• **Work instruction**: Write out exactly the lines of the entries below, from the first through the line containing "Run 2, hour", and nothing beyond them.

• **Source data**:
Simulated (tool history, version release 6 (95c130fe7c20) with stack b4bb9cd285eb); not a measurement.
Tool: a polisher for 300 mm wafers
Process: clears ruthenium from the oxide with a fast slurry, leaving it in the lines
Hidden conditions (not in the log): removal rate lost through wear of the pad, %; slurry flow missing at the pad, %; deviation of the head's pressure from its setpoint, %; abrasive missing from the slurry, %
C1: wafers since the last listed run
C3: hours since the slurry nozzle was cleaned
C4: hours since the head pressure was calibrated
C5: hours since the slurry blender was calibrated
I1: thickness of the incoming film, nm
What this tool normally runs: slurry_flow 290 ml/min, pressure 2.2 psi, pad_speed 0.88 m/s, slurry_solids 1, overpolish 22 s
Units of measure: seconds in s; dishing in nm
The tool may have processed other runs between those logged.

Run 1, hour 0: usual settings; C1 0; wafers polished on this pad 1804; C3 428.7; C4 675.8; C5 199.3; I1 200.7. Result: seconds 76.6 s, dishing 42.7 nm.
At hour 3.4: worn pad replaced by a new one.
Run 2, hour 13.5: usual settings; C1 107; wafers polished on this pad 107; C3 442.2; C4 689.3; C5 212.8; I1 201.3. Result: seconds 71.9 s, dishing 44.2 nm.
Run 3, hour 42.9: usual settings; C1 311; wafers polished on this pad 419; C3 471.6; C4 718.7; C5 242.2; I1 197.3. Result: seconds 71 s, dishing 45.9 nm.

• **Answer section**:
Simulated (tool history, version release 6 (95c130fe7c20) with stack b4bb9cd285eb); not a measurement.
Tool: a polisher for 300 mm wafers
Process: clears ruthenium from the oxide with a fast slurry, leaving it in the lines
Hidden conditions (not in the log): removal rate lost through wear of the pad, %; slurry flow missing at the pad, %; deviation of the head's pressure from its setpoint, %; abrasive missing from the slurry, %
C1: wafers since the last listed run
C3: hours since the slurry nozzle was cleaned
C4: hours since the head pressure was calibrated
C5: hours since the slurry blender was calibrated
I1: thickness of the incoming film, nm
What this tool normally runs: slurry_flow 290 ml/min, pressure 2.2 psi, pad_speed 0.88 m/s, slurry_solids 1, overpolish 22 s
Units of measure: seconds in s; dishing in nm
The tool may have processed other runs between those logged.

Run 1, hour 0: usual settings; C1 0; wafers polished on this pad 1804; C3 428.7; C4 675.8; C5 199.3; I1 200.7. Result: seconds 76.6 s, dishing 42.7 nm.
At hour 3.4: worn pad replaced by a new one.
Run 2, hour 13.5: usual settings; C1 107; wafers polished on this pad 107; C3 442.2; C4 689.3; C5 212.8; I1 201.3. Result: seconds 71.9 s, dishing 44.2 nm.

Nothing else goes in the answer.